From the listing below, reproduce word for word the part that opens with the line containing "steps of the" and closes with the line containing "L617.1 film_metro-03 - 849.16 0.1 348"; reproduce nothing else.

ENTRIES SHOWN –
= Beginning of Section =

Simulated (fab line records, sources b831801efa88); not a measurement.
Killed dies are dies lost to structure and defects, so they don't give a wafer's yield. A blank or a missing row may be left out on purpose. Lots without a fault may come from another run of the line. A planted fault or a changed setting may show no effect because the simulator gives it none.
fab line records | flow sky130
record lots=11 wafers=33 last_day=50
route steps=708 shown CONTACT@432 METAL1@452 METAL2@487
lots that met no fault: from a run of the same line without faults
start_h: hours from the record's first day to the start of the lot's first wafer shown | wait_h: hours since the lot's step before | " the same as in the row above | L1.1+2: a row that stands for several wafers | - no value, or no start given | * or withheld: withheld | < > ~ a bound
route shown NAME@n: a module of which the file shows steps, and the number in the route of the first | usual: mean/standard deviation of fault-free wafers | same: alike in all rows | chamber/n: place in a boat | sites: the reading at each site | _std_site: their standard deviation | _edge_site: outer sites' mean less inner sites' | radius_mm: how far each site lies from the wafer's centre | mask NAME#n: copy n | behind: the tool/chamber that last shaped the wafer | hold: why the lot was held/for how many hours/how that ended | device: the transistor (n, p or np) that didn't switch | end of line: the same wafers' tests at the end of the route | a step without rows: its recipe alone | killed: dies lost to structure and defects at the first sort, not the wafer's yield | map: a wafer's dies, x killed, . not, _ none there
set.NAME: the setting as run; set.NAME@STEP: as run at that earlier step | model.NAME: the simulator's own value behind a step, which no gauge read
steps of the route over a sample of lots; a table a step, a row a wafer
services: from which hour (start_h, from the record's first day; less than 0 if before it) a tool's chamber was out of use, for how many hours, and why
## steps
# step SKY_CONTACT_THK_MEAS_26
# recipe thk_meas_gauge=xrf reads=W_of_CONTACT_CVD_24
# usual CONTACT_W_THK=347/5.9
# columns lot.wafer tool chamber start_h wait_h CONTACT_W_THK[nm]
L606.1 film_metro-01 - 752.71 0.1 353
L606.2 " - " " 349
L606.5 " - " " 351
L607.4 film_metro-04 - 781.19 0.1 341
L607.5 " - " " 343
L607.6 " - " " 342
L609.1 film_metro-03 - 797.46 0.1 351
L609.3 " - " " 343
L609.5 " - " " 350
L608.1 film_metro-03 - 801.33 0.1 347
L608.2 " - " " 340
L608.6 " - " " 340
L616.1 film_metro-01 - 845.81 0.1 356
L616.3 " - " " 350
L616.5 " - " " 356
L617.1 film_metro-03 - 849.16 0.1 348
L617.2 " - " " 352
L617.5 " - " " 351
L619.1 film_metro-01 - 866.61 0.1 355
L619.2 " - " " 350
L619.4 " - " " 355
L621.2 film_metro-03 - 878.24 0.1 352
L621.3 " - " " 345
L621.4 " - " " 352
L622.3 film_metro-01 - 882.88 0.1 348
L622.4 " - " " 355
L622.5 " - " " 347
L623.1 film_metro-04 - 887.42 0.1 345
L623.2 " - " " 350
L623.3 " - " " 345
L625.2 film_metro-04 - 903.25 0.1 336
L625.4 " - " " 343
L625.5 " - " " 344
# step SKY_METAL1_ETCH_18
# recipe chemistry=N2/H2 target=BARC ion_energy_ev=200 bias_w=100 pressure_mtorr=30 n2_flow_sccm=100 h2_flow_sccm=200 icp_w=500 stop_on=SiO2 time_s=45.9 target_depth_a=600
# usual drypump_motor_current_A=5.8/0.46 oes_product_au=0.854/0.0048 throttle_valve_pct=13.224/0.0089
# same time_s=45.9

= End of Section =

PROBLEM SOLUTION –
steps of the route over a sample of lots; a table a step, a row a wafer
services: from which hour (start_h, from the record's first day; less than 0 if before it) a tool's chamber was out of use, for how many hours, and why
## steps
# step SKY_CONTACT_THK_MEAS_26
# recipe thk_meas_gauge=xrf reads=W_of_CONTACT_CVD_24
# usual CONTACT_W_THK=347/5.9
# columns lot.wafer tool chamber start_h wait_h CONTACT_W_THK[nm]
L606.1 film_metro-01 - 752.71 0.1 353
L606.2 " - " " 349
L606.5 " - " " 351
L607.4 film_metro-04 - 781.19 0.1 341
L607.5 " - " " 343
L607.6 " - " " 342
L609.1 film_metro-03 - 797.46 0.1 351
L609.3 " - " " 343
L609.5 " - " " 350
L608.1 film_metro-03 - 801.33 0.1 347
L608.2 " - " " 340
L608.6 " - " " 340
L616.1 film_metro-01 - 845.81 0.1 356
L616.3 " - " " 350
L616.5 " - " " 356
L617.1 film_metro-03 - 849.16 0.1 348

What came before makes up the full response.